— WORK TASK —
Extract the lines from the first line of the records below through the line containing "Band: top height;", inclusive, and reproduce them exactly as written.

** MATERIAL SHOWN follows **
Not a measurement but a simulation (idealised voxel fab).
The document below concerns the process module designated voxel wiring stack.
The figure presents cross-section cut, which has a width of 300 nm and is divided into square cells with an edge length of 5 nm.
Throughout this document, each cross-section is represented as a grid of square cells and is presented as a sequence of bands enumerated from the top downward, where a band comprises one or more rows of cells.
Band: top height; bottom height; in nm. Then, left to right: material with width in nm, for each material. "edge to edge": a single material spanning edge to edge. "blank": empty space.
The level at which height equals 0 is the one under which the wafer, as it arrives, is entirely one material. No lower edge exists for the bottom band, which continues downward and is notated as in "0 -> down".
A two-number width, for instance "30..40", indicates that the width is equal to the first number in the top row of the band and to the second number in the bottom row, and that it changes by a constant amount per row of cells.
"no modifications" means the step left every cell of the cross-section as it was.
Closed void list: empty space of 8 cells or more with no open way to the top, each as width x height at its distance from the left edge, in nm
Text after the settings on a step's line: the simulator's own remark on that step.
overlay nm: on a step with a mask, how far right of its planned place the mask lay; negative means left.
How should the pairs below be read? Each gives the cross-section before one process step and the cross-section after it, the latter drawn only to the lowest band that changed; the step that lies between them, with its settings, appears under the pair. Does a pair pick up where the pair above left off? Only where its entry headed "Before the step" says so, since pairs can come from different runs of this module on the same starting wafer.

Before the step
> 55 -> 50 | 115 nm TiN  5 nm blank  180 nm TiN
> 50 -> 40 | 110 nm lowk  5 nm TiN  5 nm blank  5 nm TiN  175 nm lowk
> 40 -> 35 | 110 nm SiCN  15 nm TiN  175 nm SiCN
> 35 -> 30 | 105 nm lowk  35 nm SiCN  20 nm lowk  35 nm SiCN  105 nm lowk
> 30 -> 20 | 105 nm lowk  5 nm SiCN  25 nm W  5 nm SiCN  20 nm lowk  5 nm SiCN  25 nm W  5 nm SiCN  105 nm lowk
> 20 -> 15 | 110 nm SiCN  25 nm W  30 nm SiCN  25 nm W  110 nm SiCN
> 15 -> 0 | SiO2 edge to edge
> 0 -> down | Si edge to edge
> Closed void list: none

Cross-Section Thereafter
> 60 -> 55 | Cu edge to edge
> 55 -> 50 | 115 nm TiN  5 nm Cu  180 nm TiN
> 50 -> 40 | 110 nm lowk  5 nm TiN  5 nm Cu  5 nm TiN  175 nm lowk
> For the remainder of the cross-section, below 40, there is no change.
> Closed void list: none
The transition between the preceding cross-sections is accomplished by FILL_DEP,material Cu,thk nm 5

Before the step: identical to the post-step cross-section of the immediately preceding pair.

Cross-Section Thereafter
** End of MATERIAL SHOWN **

— RESPONSE AREA —
Not a measurement but a simulation (idealised voxel fab).
The document below concerns the process module designated voxel wiring stack.
The figure presents cross-section cut, which has a width of 300 nm and is divided into square cells with an edge length of 5 nm.
Throughout this document, each cross-section is represented as a grid of square cells and is presented as a sequence of bands enumerated from the top downward, where a band comprises one or more rows of cells.
Band: top height; bottom height; in nm. Then, left to right: material with width in nm, for each material. "edge to edge": a single material spanning edge to edge. "blank": empty space.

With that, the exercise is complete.